• TASK ITEM: Set down exactly the lines of the records from the top to the line containing "thickness of the incoming film, nm: 440.0"; include both.

►

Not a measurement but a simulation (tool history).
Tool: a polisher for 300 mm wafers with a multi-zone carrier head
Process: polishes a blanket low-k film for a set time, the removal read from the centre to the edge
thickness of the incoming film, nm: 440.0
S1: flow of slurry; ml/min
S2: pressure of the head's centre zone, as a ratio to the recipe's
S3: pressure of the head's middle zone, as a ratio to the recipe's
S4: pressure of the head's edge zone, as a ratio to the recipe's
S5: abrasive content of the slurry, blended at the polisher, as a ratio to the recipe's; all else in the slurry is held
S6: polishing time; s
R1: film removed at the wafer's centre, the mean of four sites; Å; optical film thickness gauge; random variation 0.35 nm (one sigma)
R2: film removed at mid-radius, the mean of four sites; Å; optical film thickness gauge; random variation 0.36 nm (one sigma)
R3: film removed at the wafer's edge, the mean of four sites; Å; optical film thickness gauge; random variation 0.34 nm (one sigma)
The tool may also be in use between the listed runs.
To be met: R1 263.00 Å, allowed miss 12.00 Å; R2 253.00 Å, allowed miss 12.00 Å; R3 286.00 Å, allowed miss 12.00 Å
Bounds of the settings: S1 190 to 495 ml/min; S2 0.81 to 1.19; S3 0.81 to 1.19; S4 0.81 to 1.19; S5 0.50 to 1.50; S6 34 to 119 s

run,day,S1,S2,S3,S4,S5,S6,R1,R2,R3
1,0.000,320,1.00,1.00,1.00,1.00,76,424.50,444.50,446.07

◄

• YOUR SOLUTION:
Not a measurement but a simulation (tool history).
Tool: a polisher for 300 mm wafers with a multi-zone carrier head
Process: polishes a blanket low-k film for a set time, the removal read from the centre to the edge
thickness of the incoming film, nm: 440.0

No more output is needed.